*-*-*
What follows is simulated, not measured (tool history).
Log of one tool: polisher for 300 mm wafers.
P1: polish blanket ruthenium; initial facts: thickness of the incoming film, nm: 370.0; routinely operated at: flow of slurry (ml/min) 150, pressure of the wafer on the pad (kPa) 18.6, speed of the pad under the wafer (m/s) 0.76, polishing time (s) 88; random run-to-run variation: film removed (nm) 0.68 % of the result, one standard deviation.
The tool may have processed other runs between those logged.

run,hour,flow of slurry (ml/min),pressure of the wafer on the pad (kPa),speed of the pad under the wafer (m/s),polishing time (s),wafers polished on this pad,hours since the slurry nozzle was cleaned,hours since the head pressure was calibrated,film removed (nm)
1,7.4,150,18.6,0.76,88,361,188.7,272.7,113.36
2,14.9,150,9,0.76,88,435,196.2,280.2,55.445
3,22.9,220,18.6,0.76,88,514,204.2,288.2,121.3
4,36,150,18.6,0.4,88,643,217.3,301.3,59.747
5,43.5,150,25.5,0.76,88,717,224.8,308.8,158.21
*-*-*

■ WORK ITEM: Repeat exactly the lines of the material above, taking the first line, the line with "Log of one tool: polisher for 300 mm wafers.", and every line between them.

■ RESPONSE:
What follows is simulated, not measured (tool history).
Log of one tool: polisher for 300 mm wafers.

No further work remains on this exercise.